— INFORMATION SHOWN —
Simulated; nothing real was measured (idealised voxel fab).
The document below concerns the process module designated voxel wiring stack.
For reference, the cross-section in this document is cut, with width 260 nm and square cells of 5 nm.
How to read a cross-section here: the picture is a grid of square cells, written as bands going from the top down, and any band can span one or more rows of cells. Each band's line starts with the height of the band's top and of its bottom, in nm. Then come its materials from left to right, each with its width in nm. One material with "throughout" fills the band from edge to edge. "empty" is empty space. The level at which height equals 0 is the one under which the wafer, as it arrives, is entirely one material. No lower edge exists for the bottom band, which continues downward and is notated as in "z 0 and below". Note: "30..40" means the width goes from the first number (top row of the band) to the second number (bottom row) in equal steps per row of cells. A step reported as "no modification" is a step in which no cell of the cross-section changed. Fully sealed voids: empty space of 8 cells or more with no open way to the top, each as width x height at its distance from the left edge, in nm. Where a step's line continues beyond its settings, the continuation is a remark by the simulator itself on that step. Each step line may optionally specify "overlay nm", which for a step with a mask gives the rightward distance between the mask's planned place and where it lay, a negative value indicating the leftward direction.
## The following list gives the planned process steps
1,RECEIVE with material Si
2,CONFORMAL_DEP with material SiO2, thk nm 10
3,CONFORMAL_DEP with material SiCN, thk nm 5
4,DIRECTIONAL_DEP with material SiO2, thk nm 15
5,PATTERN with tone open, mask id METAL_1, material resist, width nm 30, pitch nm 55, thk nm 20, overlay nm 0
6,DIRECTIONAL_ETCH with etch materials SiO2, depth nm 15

— WORK ORDER —
Take the material above and return all of it exactly.

— REPLY —
Simulated; nothing real was measured (idealised voxel fab).
The document below concerns the process module designated voxel wiring stack.
For reference, the cross-section in this document is cut, with width 260 nm and square cells of 5 nm.
How to read a cross-section here: the picture is a grid of square cells, written as bands going from the top down, and any band can span one or more rows of cells. Each band's line starts with the height of the band's top and of its bottom, in nm. Then come its materials from left to right, each with its width in nm. One material with "throughout" fills the band from edge to edge. "empty" is empty space. The level at which height equals 0 is the one under which the wafer, as it arrives, is entirely one material. No lower edge exists for the bottom band, which continues downward and is notated as in "z 0 and below". Note: "30..40" means the width goes from the first number (top row of the band) to the second number (bottom row) in equal steps per row of cells. A step reported as "no modification" is a step in which no cell of the cross-section changed. Fully sealed voids: empty space of 8 cells or more with no open way to the top, each as width x height at its distance from the left edge, in nm. Where a step's line continues beyond its settings, the continuation is a remark by the simulator itself on that step. Each step line may optionally specify "overlay nm", which for a step with a mask gives the rightward distance between the mask's planned place and where it lay, a negative value indicating the leftward direction.
## The following list gives the planned process steps
1,RECEIVE with material Si
2,CONFORMAL_DEP with material SiO2, thk nm 10
3,CONFORMAL_DEP with material SiCN, thk nm 5
4,DIRECTIONAL_DEP with material SiO2, thk nm 15
5,PATTERN with tone open, mask id METAL_1, material resist, width nm 30, pitch nm 55, thk nm 20, overlay nm 0
6,DIRECTIONAL_ETCH with etch materials SiO2, depth nm 15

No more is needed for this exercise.